### Data
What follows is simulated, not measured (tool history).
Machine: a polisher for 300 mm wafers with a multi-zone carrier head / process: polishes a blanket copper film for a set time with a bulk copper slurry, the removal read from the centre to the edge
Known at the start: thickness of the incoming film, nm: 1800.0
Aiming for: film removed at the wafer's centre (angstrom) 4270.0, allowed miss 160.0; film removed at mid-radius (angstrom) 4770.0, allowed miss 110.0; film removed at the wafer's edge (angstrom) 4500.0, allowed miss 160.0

### Requirement
Retype the whole of the material word for word.

### Solution
What follows is simulated, not measured (tool history).
Machine: a polisher for 300 mm wafers with a multi-zone carrier head / process: polishes a blanket copper film for a set time with a bulk copper slurry, the removal read from the centre to the edge
Known at the start: thickness of the incoming film, nm: 1800.0
Aiming for: film removed at the wafer's centre (angstrom) 4270.0, allowed miss 160.0; film removed at mid-radius (angstrom) 4770.0, allowed miss 110.0; film removed at the wafer's edge (angstrom) 4500.0, allowed miss 160.0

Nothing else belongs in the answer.